> ACTION ITEM: Repeat every entry below exactly as given.

☆ ☆ ☆ ☆

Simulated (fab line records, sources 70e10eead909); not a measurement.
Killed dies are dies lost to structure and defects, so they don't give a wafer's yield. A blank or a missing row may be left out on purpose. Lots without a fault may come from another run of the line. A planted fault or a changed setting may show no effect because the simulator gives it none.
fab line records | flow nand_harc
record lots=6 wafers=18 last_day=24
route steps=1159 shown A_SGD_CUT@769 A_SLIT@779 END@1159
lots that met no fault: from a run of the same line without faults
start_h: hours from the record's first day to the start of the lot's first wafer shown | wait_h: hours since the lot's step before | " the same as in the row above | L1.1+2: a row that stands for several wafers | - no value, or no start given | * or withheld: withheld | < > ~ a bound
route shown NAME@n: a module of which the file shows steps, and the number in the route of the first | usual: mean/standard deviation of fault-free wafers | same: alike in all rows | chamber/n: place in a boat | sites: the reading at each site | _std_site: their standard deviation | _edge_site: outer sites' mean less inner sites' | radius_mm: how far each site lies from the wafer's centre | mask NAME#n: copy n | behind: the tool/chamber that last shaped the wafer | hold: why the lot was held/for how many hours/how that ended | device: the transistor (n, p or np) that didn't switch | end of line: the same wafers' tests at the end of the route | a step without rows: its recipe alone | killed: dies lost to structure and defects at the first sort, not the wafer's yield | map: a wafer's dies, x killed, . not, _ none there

☆ ☆ ☆ ☆

> REPLY:
Simulated (fab line records, sources 70e10eead909); not a measurement.
Killed dies are dies lost to structure and defects, so they don't give a wafer's yield. A blank or a missing row may be left out on purpose. Lots without a fault may come from another run of the line. A planted fault or a changed setting may show no effect because the simulator gives it none.
fab line records | flow nand_harc
record lots=6 wafers=18 last_day=24
route steps=1159 shown A_SGD_CUT@769 A_SLIT@779 END@1159
lots that met no fault: from a run of the same line without faults
start_h: hours from the record's first day to the start of the lot's first wafer shown | wait_h: hours since the lot's step before | " the same as in the row above | L1.1+2: a row that stands for several wafers | - no value, or no start given | * or withheld: withheld | < > ~ a bound
route shown NAME@n: a module of which the file shows steps, and the number in the route of the first | usual: mean/standard deviation of fault-free wafers | same: alike in all rows | chamber/n: place in a boat | sites: the reading at each site | _std_site: their standard deviation | _edge_site: outer sites' mean less inner sites' | radius_mm: how far each site lies from the wafer's centre | mask NAME#n: copy n | behind: the tool/chamber that last shaped the wafer | hold: why the lot was held/for how many hours/how that ended | device: the transistor (n, p or np) that didn't switch | end of line: the same wafers' tests at the end of the route | a step without rows: its recipe alone | killed: dies lost to structure and defects at the first sort, not the wafer's yield | map: a wafer's dies, x killed, . not, _ none there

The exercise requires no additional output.